Record excerpts
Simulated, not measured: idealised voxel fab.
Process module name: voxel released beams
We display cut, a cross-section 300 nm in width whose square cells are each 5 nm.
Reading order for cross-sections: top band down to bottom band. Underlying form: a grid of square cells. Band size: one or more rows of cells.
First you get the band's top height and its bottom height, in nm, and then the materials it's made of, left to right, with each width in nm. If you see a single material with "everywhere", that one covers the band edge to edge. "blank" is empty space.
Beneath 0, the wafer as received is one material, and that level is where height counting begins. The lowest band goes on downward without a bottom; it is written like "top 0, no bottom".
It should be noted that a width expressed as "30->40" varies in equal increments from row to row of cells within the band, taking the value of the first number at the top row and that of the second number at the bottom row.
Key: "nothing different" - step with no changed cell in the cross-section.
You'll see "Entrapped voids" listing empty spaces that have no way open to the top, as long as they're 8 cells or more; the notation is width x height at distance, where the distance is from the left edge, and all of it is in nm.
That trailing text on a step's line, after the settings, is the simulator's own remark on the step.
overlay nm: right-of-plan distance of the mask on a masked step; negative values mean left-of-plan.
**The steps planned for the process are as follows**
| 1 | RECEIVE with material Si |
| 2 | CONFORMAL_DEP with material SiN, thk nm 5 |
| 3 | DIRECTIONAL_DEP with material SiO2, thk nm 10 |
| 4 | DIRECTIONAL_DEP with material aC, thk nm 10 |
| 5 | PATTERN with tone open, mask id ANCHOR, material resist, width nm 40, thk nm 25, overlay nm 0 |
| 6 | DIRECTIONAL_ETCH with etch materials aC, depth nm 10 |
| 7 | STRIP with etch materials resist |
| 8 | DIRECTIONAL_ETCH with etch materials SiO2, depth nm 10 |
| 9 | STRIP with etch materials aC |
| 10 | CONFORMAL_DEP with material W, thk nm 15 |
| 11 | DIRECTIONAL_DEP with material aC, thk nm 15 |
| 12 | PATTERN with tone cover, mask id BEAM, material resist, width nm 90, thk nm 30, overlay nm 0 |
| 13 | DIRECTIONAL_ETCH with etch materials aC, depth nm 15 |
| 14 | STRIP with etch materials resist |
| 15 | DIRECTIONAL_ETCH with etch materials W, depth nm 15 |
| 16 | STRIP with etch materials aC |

Exercise
Look above for the line holding "in the cross-section." and the line holding "W, depth nm 15 |". Retype both, and every line between them, word for word and nothing else.

Exercise response
Key: "nothing different" - step with no changed cell in the cross-section.
You'll see "Entrapped voids" listing empty spaces that have no way open to the top, as long as they're 8 cells or more; the notation is width x height at distance, where the distance is from the left edge, and all of it is in nm.
That trailing text on a step's line, after the settings, is the simulator's own remark on the step.
overlay nm: right-of-plan distance of the mask on a masked step; negative values mean left-of-plan.
**The steps planned for the process are as follows**
| 1 | RECEIVE with material Si |
| 2 | CONFORMAL_DEP with material SiN, thk nm 5 |
| 3 | DIRECTIONAL_DEP with material SiO2, thk nm 10 |
| 4 | DIRECTIONAL_DEP with material aC, thk nm 10 |
| 5 | PATTERN with tone open, mask id ANCHOR, material resist, width nm 40, thk nm 25, overlay nm 0 |
| 6 | DIRECTIONAL_ETCH with etch materials aC, depth nm 10 |
| 7 | STRIP with etch materials resist |
| 8 | DIRECTIONAL_ETCH with etch materials SiO2, depth nm 10 |
| 9 | STRIP with etch materials aC |
| 10 | CONFORMAL_DEP with material W, thk nm 15 |
| 11 | DIRECTIONAL_DEP with material aC, thk nm 15 |
| 12 | PATTERN with tone cover, mask id BEAM, material resist, width nm 90, thk nm 30, overlay nm 0 |
| 13 | DIRECTIONAL_ETCH with etch materials aC, depth nm 15 |
| 14 | STRIP with etch materials resist |
| 15 | DIRECTIONAL_ETCH with etch materials W, depth nm 15 |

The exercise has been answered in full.